Go to the line below containing "Run 11, hour" and print exactly from there through the line containing "At hour 109.6: new syringe of resin.", both included. Print nothing else.

→ Records shown:
- - -

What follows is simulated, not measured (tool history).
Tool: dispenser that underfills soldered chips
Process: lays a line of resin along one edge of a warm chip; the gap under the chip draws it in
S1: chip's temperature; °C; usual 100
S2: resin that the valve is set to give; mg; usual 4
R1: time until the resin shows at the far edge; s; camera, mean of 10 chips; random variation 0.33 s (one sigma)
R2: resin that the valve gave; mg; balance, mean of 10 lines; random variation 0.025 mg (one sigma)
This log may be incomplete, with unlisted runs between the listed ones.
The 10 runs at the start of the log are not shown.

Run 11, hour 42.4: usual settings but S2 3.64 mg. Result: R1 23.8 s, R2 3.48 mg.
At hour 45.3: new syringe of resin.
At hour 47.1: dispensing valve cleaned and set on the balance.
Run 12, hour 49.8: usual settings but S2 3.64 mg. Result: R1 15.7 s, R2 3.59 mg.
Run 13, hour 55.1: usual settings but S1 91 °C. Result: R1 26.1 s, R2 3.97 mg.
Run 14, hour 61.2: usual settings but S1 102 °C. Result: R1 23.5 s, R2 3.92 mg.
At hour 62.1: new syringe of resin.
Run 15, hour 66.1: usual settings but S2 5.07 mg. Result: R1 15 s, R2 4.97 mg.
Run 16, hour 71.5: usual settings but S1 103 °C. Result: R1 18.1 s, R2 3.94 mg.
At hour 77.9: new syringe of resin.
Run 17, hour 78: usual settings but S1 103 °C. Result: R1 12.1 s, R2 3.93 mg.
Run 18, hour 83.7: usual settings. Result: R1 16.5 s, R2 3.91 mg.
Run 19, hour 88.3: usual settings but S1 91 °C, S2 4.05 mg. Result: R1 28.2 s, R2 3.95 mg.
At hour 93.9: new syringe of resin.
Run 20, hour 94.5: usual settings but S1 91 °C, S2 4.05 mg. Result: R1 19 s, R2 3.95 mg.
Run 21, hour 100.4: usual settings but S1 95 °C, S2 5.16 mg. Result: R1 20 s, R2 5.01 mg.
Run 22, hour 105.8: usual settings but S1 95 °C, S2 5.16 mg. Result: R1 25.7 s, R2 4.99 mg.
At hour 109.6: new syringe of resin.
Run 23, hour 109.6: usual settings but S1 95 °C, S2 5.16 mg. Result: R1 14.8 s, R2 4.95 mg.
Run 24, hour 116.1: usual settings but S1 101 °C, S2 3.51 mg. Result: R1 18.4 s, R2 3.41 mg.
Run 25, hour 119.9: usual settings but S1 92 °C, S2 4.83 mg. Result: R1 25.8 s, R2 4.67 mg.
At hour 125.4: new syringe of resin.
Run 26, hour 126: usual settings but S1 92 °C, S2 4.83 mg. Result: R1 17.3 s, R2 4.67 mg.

- - -

→ Written response:
Run 11, hour 42.4: usual settings but S2 3.64 mg. Result: R1 23.8 s, R2 3.48 mg.
At hour 45.3: new syringe of resin.
At hour 47.1: dispensing valve cleaned and set on the balance.
Run 12, hour 49.8: usual settings but S2 3.64 mg. Result: R1 15.7 s, R2 3.59 mg.
Run 13, hour 55.1: usual settings but S1 91 °C. Result: R1 26.1 s, R2 3.97 mg.
Run 14, hour 61.2: usual settings but S1 102 °C. Result: R1 23.5 s, R2 3.92 mg.
At hour 62.1: new syringe of resin.
Run 15, hour 66.1: usual settings but S2 5.07 mg. Result: R1 15 s, R2 4.97 mg.
Run 16, hour 71.5: usual settings but S1 103 °C. Result: R1 18.1 s, R2 3.94 mg.
At hour 77.9: new syringe of resin.
Run 17, hour 78: usual settings but S1 103 °C. Result: R1 12.1 s, R2 3.93 mg.
Run 18, hour 83.7: usual settings. Result: R1 16.5 s, R2 3.91 mg.
Run 19, hour 88.3: usual settings but S1 91 °C, S2 4.05 mg. Result: R1 28.2 s, R2 3.95 mg.
At hour 93.9: new syringe of resin.
Run 20, hour 94.5: usual settings but S1 91 °C, S2 4.05 mg. Result: R1 19 s, R2 3.95 mg.
Run 21, hour 100.4: usual settings but S1 95 °C, S2 5.16 mg. Result: R1 20 s, R2 5.01 mg.
Run 22, hour 105.8: usual settings but S1 95 °C, S2 5.16 mg. Result: R1 25.7 s, R2 4.99 mg.
At hour 109.6: new syringe of resin.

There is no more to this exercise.